→ **EXERCISE**
Your answer should be only the lines below from the one with "step 2: CONFORMAL_DEP" to the one with "OF TWO WAFERS, THE", repeated exactly, ends included.

→ **PROVIDED DATA**
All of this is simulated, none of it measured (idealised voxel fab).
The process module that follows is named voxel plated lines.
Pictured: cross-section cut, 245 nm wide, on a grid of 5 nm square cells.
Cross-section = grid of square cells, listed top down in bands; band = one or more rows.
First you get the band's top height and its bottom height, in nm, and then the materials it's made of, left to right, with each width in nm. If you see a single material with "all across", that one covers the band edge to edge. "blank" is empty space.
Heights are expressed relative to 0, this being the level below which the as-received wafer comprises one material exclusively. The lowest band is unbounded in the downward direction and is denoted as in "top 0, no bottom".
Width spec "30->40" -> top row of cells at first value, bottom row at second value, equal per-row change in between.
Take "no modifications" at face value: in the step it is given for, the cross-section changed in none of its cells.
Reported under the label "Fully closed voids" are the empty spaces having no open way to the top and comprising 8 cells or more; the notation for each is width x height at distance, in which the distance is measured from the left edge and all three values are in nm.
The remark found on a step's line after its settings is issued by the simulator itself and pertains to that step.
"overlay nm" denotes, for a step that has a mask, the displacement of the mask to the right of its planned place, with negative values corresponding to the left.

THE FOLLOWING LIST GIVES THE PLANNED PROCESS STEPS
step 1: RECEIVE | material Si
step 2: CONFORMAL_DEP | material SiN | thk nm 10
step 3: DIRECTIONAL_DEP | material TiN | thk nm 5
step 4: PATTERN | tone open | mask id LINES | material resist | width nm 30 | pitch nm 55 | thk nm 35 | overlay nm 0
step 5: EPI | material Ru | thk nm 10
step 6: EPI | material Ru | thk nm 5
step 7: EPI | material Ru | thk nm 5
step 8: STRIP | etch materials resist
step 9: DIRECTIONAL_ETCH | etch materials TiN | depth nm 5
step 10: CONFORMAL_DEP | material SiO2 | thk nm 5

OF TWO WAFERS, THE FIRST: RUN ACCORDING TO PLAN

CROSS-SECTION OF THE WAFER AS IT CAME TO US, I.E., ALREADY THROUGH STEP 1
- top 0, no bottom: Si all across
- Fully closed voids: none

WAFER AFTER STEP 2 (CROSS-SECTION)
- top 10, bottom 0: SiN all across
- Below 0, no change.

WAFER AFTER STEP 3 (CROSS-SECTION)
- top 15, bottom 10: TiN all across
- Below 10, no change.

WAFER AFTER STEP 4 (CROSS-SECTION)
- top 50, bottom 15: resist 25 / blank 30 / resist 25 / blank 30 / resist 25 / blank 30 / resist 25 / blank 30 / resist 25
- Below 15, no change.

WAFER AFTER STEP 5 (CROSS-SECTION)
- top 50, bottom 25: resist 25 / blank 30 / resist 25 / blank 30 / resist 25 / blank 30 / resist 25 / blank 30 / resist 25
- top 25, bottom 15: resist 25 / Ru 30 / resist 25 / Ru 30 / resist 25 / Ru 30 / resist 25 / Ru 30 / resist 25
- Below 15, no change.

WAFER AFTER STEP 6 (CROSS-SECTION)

→ **TASK SOLUTION**
step 2: CONFORMAL_DEP | material SiN | thk nm 10
step 3: DIRECTIONAL_DEP | material TiN | thk nm 5
step 4: PATTERN | tone open | mask id LINES | material resist | width nm 30 | pitch nm 55 | thk nm 35 | overlay nm 0
step 5: EPI | material Ru | thk nm 10
step 6: EPI | material Ru | thk nm 5
step 7: EPI | material Ru | thk nm 5
step 8: STRIP | etch materials resist
step 9: DIRECTIONAL_ETCH | etch materials TiN | depth nm 5
step 10: CONFORMAL_DEP | material SiO2 | thk nm 5

OF TWO WAFERS, THE FIRST: RUN ACCORDING TO PLAN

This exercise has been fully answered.